= = = = = = =

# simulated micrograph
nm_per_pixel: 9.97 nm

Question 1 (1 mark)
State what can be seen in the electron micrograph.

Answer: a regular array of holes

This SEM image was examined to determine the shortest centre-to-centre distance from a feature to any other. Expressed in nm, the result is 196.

= = = = = = =

Type out the whole listing once more, exactly as written.

- TASK OUTPUT -
# simulated micrograph
nm_per_pixel: 9.97 nm

Question 1 (1 mark)
State what can be seen in the electron micrograph.

Answer: a regular array of holes

This SEM image was examined to determine the shortest centre-to-centre distance from a feature to any other. Expressed in nm, the result is 196.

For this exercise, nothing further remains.